> **STORED DATA**:
◆ ◆ ◆

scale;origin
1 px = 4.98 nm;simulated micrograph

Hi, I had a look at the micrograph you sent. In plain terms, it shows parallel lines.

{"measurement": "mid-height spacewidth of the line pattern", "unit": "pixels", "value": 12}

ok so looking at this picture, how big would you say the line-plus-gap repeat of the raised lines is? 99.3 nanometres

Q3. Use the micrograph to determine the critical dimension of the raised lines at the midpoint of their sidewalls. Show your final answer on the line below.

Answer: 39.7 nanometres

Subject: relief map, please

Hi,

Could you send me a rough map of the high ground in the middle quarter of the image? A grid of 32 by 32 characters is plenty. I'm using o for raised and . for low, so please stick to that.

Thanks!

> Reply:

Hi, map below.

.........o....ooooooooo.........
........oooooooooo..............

◆ ◆ ◆

> **ASSIGNED TASK**: Please repeat the data above verbatim, all of it.

> **TASK RESPONSE**:
scale;origin
1 px = 4.98 nm;simulated micrograph

Hi, I had a look at the micrograph you sent. In plain terms, it shows parallel lines.

{"measurement": "mid-height spacewidth of the line pattern", "unit": "pixels", "value": 12}

ok so looking at this picture, how big would you say the line-plus-gap repeat of the raised lines is? 99.3 nanometres

Q3. Use the micrograph to determine the critical dimension of the raised lines at the midpoint of their sidewalls. Show your final answer on the line below.

Answer: 39.7 nanometres

Subject: relief map, please

Hi,

Could you send me a rough map of the high ground in the middle quarter of the image? A grid of 32 by 32 characters is plenty. I'm using o for raised and . for low, so please stick to that.

Thanks!

> Reply:

Hi, map below.

.........o....ooooooooo.........
........oooooooooo..............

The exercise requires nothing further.